▸ Provided records
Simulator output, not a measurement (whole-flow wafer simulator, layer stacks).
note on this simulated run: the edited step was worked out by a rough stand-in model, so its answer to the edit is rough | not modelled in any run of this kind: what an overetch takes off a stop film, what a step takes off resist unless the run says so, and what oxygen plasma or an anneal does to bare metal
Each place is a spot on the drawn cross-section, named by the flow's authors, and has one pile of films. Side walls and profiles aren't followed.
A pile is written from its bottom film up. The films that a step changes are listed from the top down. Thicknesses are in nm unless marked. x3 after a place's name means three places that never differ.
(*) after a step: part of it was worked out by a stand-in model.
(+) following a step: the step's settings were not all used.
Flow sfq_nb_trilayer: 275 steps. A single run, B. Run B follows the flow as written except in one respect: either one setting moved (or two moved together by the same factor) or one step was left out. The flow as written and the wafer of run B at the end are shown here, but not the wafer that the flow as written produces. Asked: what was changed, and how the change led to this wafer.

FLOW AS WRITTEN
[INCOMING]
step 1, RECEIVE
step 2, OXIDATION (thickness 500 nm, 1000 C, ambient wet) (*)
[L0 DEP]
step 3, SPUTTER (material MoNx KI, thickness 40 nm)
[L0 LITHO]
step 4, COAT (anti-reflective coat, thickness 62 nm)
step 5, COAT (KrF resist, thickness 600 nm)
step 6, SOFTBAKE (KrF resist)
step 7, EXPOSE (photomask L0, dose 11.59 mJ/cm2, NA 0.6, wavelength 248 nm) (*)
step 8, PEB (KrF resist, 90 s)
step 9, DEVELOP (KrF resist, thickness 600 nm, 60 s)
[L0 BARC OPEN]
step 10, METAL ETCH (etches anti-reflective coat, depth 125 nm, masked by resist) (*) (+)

▸ Requirement
Lines from the start of the material above through the line containing "(+) following a" are to be duplicated exactly, and only those.

▸ Exercise result
Simulator output, not a measurement (whole-flow wafer simulator, layer stacks).
note on this simulated run: the edited step was worked out by a rough stand-in model, so its answer to the edit is rough | not modelled in any run of this kind: what an overetch takes off a stop film, what a step takes off resist unless the run says so, and what oxygen plasma or an anneal does to bare metal
Each place is a spot on the drawn cross-section, named by the flow's authors, and has one pile of films. Side walls and profiles aren't followed.
A pile is written from its bottom film up. The films that a step changes are listed from the top down. Thicknesses are in nm unless marked. x3 after a place's name means three places that never differ.
(*) after a step: part of it was worked out by a stand-in model.
(+) following a step: the step's settings were not all used.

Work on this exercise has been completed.